◆ Task item
Print exactly what the entries say, line by line, from the first line down to the one with "Character for raised cells? X", inclusive.

═════ Dataset

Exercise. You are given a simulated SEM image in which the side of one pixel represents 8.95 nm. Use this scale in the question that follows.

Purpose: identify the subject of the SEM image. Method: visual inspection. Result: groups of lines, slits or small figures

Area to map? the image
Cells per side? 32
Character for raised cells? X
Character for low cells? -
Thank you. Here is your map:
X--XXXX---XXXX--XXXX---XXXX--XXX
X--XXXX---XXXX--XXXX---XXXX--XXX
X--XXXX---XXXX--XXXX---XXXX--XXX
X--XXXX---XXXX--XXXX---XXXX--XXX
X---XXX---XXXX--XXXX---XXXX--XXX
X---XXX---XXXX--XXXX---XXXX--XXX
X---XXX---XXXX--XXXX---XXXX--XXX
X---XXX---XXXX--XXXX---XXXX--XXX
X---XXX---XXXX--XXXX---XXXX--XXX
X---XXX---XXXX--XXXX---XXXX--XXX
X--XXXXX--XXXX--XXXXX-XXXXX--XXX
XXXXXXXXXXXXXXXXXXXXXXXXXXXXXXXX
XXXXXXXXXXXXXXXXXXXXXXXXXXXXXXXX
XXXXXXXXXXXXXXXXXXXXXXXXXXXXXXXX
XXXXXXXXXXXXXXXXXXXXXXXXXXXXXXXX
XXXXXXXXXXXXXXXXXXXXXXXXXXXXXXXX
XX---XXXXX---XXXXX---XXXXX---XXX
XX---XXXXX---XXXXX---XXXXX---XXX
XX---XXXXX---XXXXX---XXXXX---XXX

══════════

◆ Written response
Exercise. You are given a simulated SEM image in which the side of one pixel represents 8.95 nm. Use this scale in the question that follows.

Purpose: identify the subject of the SEM image. Method: visual inspection. Result: groups of lines, slits or small figures

Area to map? the image
Cells per side? 32
Character for raised cells? X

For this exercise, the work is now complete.